Exercise
Exactly as written, copy the lines of the data below from the first through the one containing "1. THE ISSUE".

Data under study
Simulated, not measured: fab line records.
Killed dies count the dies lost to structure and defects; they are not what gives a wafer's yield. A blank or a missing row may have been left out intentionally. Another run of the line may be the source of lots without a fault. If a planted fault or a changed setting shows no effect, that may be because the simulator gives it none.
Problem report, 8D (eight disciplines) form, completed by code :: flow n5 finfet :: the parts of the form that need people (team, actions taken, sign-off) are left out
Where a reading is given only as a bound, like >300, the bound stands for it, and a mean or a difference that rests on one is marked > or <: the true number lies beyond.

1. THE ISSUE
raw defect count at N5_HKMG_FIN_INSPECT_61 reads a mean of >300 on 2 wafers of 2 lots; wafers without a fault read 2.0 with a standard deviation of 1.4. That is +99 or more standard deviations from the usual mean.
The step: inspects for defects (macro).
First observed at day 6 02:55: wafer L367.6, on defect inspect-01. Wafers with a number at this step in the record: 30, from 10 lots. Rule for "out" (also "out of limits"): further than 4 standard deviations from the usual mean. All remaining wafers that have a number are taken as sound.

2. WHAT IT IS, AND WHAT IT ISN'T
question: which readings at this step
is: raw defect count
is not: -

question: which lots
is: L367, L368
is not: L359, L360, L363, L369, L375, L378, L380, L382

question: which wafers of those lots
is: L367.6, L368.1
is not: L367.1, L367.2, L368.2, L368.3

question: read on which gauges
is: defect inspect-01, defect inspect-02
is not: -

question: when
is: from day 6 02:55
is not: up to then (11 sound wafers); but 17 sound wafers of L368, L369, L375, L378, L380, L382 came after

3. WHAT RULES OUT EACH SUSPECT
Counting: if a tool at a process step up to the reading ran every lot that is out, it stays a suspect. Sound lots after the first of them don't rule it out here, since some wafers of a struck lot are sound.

Worked solution
Simulated, not measured: fab line records.
Killed dies count the dies lost to structure and defects; they are not what gives a wafer's yield. A blank or a missing row may have been left out intentionally. Another run of the line may be the source of lots without a fault. If a planted fault or a changed setting shows no effect, that may be because the simulator gives it none.
Problem report, 8D (eight disciplines) form, completed by code :: flow n5 finfet :: the parts of the form that need people (team, actions taken, sign-off) are left out
Where a reading is given only as a bound, like >300, the bound stands for it, and a mean or a difference that rests on one is marked > or <: the true number lies beyond.

1. THE ISSUE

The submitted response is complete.